**Dataset content**
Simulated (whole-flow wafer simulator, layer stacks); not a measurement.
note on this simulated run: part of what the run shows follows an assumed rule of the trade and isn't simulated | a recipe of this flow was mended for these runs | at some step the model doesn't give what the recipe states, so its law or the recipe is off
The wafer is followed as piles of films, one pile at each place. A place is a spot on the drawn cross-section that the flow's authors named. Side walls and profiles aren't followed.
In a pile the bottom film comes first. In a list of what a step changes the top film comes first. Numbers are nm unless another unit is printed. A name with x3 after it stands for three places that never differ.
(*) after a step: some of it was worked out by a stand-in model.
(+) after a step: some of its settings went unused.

**Assignment**
Copy out each entry exactly, leaving nothing out.

**Answer box**
Simulated (whole-flow wafer simulator, layer stacks); not a measurement.
note on this simulated run: part of what the run shows follows an assumed rule of the trade and isn't simulated | a recipe of this flow was mended for these runs | at some step the model doesn't give what the recipe states, so its law or the recipe is off
The wafer is followed as piles of films, one pile at each place. A place is a spot on the drawn cross-section that the flow's authors named. Side walls and profiles aren't followed.
In a pile the bottom film comes first. In a list of what a step changes the top film comes first. Numbers are nm unless another unit is printed. A name with x3 after it stands for three places that never differ.
(*) after a step: some of it was worked out by a stand-in model.
(+) after a step: some of its settings went unused.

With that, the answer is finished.